TASK ITEM: The records below should be copied in full, exactly as shown.

MATERIAL SUPPLIED:
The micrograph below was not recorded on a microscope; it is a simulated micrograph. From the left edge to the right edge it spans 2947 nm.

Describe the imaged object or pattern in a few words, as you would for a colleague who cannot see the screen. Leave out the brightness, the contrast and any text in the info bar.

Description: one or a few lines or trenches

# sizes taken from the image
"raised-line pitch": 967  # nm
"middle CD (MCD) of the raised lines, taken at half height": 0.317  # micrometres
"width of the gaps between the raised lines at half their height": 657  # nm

TASK OUTPUT:
The micrograph below was not recorded on a microscope; it is a simulated micrograph. From the left edge to the right edge it spans 2947 nm.

Describe the imaged object or pattern in a few words, as you would for a colleague who cannot see the screen. Leave out the brightness, the contrast and any text in the info bar.

Description: one or a few lines or trenches

# sizes taken from the image
"raised-line pitch": 967  # nm
"middle CD (MCD) of the raised lines, taken at half height": 0.317  # micrometres
"width of the gaps between the raised lines at half their height": 657  # nm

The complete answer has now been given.